SUPPLIED ENTRIES below:

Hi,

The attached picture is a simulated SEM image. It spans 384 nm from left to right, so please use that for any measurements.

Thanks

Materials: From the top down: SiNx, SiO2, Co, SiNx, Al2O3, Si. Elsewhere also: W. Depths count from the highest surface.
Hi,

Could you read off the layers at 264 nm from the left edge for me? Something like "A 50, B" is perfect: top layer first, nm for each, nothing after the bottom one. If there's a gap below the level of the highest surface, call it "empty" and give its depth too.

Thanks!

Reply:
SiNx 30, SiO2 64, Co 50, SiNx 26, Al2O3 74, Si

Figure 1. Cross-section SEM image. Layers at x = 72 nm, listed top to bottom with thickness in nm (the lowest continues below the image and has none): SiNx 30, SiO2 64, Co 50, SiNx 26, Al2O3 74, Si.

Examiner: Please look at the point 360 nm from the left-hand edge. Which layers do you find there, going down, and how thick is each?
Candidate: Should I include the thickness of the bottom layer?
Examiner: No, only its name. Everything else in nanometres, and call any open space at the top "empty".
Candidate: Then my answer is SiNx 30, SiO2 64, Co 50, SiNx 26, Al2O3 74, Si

End of SUPPLIED ENTRIES.

_ACTION ITEM:_
Exact copies of the lines from the start of the data up to the line holding "Examiner: No, only", both included, are all that is needed.

_EXERCISE ANSWER:_
Hi,

The attached picture is a simulated SEM image. It spans 384 nm from left to right, so please use that for any measurements.

Thanks

Materials: From the top down: SiNx, SiO2, Co, SiNx, Al2O3, Si. Elsewhere also: W. Depths count from the highest surface.
Hi,

Could you read off the layers at 264 nm from the left edge for me? Something like "A 50, B" is perfect: top layer first, nm for each, nothing after the bottom one. If there's a gap below the level of the highest surface, call it "empty" and give its depth too.

Thanks!

Reply:
SiNx 30, SiO2 64, Co 50, SiNx 26, Al2O3 74, Si

Figure 1. Cross-section SEM image. Layers at x = 72 nm, listed top to bottom with thickness in nm (the lowest continues below the image and has none): SiNx 30, SiO2 64, Co 50, SiNx 26, Al2O3 74, Si.

Examiner: Please look at the point 360 nm from the left-hand edge. Which layers do you find there, going down, and how thick is each?
Candidate: Should I include the thickness of the bottom layer?
Examiner: No, only its name. Everything else in nanometres, and call any open space at the top "empty".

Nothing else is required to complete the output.